From the first line to the last, print the data exactly.

==== STUDY MATERIAL
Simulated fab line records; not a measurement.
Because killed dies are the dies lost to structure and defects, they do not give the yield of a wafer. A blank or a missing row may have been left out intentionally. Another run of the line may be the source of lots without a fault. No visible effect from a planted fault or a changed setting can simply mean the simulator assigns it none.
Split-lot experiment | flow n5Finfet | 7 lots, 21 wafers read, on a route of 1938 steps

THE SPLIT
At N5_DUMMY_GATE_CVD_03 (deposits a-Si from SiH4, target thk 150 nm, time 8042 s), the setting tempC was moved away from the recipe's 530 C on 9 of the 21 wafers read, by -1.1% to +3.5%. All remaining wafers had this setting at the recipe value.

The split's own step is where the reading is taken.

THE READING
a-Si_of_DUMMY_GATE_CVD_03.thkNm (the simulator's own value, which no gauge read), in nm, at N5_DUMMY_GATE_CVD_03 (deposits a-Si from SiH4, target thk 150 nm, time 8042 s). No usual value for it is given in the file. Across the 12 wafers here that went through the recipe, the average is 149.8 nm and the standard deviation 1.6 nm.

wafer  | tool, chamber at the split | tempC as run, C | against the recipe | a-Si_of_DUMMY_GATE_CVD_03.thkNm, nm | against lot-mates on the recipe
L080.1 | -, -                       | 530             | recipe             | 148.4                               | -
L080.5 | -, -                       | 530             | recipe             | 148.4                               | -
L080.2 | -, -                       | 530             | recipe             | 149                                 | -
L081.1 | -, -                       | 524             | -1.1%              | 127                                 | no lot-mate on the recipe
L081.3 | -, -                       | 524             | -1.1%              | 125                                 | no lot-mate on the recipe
========

## EXERCISE ANSWER
Simulated fab line records; not a measurement.
Because killed dies are the dies lost to structure and defects, they do not give the yield of a wafer. A blank or a missing row may have been left out intentionally. Another run of the line may be the source of lots without a fault. No visible effect from a planted fault or a changed setting can simply mean the simulator assigns it none.
Split-lot experiment | flow n5Finfet | 7 lots, 21 wafers read, on a route of 1938 steps

THE SPLIT
At N5_DUMMY_GATE_CVD_03 (deposits a-Si from SiH4, target thk 150 nm, time 8042 s), the setting tempC was moved away from the recipe's 530 C on 9 of the 21 wafers read, by -1.1% to +3.5%. All remaining wafers had this setting at the recipe value.

The split's own step is where the reading is taken.

THE READING
a-Si_of_DUMMY_GATE_CVD_03.thkNm (the simulator's own value, which no gauge read), in nm, at N5_DUMMY_GATE_CVD_03 (deposits a-Si from SiH4, target thk 150 nm, time 8042 s). No usual value for it is given in the file. Across the 12 wafers here that went through the recipe, the average is 149.8 nm and the standard deviation 1.6 nm.

wafer  | tool, chamber at the split | tempC as run, C | against the recipe | a-Si_of_DUMMY_GATE_CVD_03.thkNm, nm | against lot-mates on the recipe
L080.1 | -, -                       | 530             | recipe             | 148.4                               | -
L080.5 | -, -                       | 530             | recipe             | 148.4                               | -
L080.2 | -, -                       | 530             | recipe             | 149                                 | -
L081.1 | -, -                       | 524             | -1.1%              | 127                                 | no lot-mate on the recipe
L081.3 | -, -                       | 524             | -1.1%              | 125                                 | no lot-mate on the recipe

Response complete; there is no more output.